Task item: Exactly as written, return every line of the data below.

═════ Record excerpts

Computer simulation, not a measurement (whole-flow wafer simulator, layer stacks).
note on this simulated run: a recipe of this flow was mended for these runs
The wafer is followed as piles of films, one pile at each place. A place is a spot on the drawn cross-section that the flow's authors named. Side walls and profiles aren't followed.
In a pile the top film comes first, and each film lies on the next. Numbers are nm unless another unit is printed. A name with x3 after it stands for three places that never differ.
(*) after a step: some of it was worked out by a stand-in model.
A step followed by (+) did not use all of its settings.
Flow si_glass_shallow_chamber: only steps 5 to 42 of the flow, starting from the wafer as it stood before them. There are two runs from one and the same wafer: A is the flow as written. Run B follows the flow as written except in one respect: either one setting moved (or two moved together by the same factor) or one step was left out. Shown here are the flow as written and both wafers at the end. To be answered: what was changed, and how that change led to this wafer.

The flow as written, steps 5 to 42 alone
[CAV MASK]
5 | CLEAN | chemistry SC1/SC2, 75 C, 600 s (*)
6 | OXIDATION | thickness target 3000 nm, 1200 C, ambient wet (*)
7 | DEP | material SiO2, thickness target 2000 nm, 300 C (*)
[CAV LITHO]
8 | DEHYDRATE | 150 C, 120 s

══════════

Exercise output:
Computer simulation, not a measurement (whole-flow wafer simulator, layer stacks).
note on this simulated run: a recipe of this flow was mended for these runs
The wafer is followed as piles of films, one pile at each place. A place is a spot on the drawn cross-section that the flow's authors named. Side walls and profiles aren't followed.
In a pile the top film comes first, and each film lies on the next. Numbers are nm unless another unit is printed. A name with x3 after it stands for three places that never differ.
(*) after a step: some of it was worked out by a stand-in model.
A step followed by (+) did not use all of its settings.
Flow si_glass_shallow_chamber: only steps 5 to 42 of the flow, starting from the wafer as it stood before them. There are two runs from one and the same wafer: A is the flow as written. Run B follows the flow as written except in one respect: either one setting moved (or two moved together by the same factor) or one step was left out. Shown here are the flow as written and both wafers at the end. To be answered: what was changed, and how that change led to this wafer.

The flow as written, steps 5 to 42 alone
[CAV MASK]
5 | CLEAN | chemistry SC1/SC2, 75 C, 600 s (*)
6 | OXIDATION | thickness target 3000 nm, 1200 C, ambient wet (*)
7 | DEP | material SiO2, thickness target 2000 nm, 300 C (*)
[CAV LITHO]
8 | DEHYDRATE | 150 C, 120 s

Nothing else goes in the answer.